Whatever appears in the listing must be reproduced exactly.

┄┄┄┄┄┄

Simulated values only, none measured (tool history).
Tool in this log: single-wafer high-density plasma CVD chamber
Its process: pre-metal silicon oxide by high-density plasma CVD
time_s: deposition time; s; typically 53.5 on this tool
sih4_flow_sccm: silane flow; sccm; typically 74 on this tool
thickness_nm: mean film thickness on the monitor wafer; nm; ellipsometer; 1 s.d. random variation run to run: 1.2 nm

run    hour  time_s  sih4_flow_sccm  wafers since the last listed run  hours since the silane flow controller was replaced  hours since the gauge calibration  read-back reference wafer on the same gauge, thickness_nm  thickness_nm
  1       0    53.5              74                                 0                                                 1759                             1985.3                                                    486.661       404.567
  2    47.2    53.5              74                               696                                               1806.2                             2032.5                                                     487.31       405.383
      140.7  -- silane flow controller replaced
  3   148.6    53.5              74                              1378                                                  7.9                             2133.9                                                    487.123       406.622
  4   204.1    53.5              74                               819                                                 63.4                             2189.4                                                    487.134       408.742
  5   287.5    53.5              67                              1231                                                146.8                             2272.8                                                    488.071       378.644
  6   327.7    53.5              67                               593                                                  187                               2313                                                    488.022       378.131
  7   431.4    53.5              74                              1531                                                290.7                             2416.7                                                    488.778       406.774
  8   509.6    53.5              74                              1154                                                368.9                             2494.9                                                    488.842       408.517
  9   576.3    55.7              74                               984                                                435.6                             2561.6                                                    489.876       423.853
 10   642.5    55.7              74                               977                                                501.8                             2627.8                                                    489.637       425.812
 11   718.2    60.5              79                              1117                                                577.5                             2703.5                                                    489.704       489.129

┄┄┄┄┄┄

# [RESPONSE AREA]
Simulated values only, none measured (tool history).
Tool in this log: single-wafer high-density plasma CVD chamber
Its process: pre-metal silicon oxide by high-density plasma CVD
time_s: deposition time; s; typically 53.5 on this tool
sih4_flow_sccm: silane flow; sccm; typically 74 on this tool
thickness_nm: mean film thickness on the monitor wafer; nm; ellipsometer; 1 s.d. random variation run to run: 1.2 nm

run    hour  time_s  sih4_flow_sccm  wafers since the last listed run  hours since the silane flow controller was replaced  hours since the gauge calibration  read-back reference wafer on the same gauge, thickness_nm  thickness_nm
  1       0    53.5              74                                 0                                                 1759                             1985.3                                                    486.661       404.567
  2    47.2    53.5              74                               696                                               1806.2                             2032.5                                                     487.31       405.383
      140.7  -- silane flow controller replaced
  3   148.6    53.5              74                              1378                                                  7.9                             2133.9                                                    487.123       406.622
  4   204.1    53.5              74                               819                                                 63.4                             2189.4                                                    487.134       408.742
  5   287.5    53.5              67                              1231                                                146.8                             2272.8                                                    488.071       378.644
  6   327.7    53.5              67                               593                                                  187                               2313                                                    488.022       378.131
  7   431.4    53.5              74                              1531                                                290.7                             2416.7                                                    488.778       406.774
  8   509.6    53.5              74                              1154                                                368.9                             2494.9                                                    488.842       408.517
  9   576.3    55.7              74                               984                                                435.6                             2561.6                                                    489.876       423.853
 10   642.5    55.7              74                               977                                                501.8                             2627.8                                                    489.637       425.812
 11   718.2    60.5              79                              1117                                                577.5                             2703.5                                                    489.704       489.129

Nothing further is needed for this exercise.